- Exercise:
Set down, exactly as written, every line from the top of the records below to the line containing "Units: liquid_c in", both ends included, and no others.

══════════

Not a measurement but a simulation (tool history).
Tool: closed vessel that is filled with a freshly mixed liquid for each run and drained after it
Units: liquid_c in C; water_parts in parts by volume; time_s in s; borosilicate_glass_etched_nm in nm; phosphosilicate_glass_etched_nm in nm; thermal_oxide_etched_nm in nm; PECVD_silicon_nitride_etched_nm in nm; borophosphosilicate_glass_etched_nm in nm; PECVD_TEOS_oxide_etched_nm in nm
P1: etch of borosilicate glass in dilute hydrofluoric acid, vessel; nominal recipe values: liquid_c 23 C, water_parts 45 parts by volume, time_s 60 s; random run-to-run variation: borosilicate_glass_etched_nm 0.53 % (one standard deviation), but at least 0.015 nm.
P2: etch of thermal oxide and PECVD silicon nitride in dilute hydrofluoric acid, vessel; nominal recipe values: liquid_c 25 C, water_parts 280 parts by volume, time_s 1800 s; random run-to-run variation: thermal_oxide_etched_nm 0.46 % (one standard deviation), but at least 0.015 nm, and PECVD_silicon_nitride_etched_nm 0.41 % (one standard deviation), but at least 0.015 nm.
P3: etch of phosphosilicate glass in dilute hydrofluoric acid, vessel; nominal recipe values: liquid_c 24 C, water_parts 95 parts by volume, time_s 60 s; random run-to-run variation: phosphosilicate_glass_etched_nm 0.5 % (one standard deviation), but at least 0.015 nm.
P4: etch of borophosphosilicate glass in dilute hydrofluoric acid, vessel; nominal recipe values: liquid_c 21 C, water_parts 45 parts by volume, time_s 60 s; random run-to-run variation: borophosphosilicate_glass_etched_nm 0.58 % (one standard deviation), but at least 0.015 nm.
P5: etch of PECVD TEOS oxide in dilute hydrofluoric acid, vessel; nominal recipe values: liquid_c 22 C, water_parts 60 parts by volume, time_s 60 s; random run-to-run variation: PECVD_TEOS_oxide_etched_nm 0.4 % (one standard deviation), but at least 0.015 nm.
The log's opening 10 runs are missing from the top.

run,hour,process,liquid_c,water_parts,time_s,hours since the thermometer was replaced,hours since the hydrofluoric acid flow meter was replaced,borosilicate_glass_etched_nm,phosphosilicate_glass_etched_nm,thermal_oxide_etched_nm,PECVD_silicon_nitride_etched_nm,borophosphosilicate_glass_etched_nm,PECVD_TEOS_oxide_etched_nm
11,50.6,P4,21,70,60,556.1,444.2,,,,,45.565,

══════════

- Answer area:
Not a measurement but a simulation (tool history).
Tool: closed vessel that is filled with a freshly mixed liquid for each run and drained after it
Units: liquid_c in C; water_parts in parts by volume; time_s in s; borosilicate_glass_etched_nm in nm; phosphosilicate_glass_etched_nm in nm; thermal_oxide_etched_nm in nm; PECVD_silicon_nitride_etched_nm in nm; borophosphosilicate_glass_etched_nm in nm; PECVD_TEOS_oxide_etched_nm in nm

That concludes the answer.